_ACTION ITEM:_ Find the line with "below 15: unchanged" in the entries below. Repeat it, every following line, and the line with "below 20: unchanged", exactly and with nothing added.

_SUPPLIED DATA:_
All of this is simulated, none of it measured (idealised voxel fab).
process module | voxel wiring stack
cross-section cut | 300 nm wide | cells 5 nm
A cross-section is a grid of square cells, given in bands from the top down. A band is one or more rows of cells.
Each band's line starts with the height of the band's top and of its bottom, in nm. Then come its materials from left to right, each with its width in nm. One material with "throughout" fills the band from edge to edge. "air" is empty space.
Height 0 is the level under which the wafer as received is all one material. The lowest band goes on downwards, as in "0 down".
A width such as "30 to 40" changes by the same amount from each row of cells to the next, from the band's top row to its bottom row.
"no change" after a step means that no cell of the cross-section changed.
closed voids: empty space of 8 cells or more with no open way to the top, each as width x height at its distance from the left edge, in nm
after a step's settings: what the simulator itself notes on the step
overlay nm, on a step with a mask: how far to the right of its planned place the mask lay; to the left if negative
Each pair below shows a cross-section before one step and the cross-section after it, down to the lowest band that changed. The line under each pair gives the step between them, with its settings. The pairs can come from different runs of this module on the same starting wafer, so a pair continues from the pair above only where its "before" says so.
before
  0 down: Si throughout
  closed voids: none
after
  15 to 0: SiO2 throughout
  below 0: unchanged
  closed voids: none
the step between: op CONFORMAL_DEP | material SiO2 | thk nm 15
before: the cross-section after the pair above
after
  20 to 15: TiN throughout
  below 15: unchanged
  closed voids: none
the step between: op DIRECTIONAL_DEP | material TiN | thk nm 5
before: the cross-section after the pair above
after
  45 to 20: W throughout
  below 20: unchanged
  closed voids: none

_YOUR RESPONSE:_
  below 15: unchanged
  closed voids: none
the step between: op DIRECTIONAL_DEP | material TiN | thk nm 5
before: the cross-section after the pair above
after
  45 to 20: W throughout
  below 20: unchanged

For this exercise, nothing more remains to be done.